■ **REQUIREMENT**:
Could you reproduce, from the records below, everything from the line with "5 | COAT | KrF resist, thickness 700 nm" down to the line with "11 | ETCH |", keeping both of those lines and changing nothing?

BEGIN DATASET RECORDS

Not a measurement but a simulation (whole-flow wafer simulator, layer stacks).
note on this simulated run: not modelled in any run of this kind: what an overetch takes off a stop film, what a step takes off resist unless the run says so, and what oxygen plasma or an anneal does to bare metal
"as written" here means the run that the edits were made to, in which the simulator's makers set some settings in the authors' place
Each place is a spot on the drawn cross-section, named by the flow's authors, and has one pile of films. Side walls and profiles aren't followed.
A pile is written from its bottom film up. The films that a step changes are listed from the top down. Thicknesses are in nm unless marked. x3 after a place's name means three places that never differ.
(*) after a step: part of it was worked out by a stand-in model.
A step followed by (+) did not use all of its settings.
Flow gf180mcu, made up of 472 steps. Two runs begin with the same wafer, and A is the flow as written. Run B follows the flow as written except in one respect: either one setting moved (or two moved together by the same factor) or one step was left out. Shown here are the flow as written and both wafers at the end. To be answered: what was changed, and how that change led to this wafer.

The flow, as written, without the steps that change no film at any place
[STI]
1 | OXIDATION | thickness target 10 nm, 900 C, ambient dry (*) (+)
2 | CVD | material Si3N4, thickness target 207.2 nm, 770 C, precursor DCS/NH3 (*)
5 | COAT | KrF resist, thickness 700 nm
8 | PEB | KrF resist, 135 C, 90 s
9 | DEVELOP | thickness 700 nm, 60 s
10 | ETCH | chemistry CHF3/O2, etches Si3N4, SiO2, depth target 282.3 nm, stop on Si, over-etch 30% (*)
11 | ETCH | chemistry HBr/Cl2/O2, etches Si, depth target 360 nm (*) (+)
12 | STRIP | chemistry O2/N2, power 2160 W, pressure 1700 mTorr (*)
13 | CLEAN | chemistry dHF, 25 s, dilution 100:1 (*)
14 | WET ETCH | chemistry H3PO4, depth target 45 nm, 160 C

END DATASET RECORDS

■ **EXERCISE ANSWER**:
5 | COAT | KrF resist, thickness 700 nm
8 | PEB | KrF resist, 135 C, 90 s
9 | DEVELOP | thickness 700 nm, 60 s
10 | ETCH | chemistry CHF3/O2, etches Si3N4, SiO2, depth target 282.3 nm, stop on Si, over-etch 30% (*)
11 | ETCH | chemistry HBr/Cl2/O2, etches Si, depth target 360 nm (*) (+)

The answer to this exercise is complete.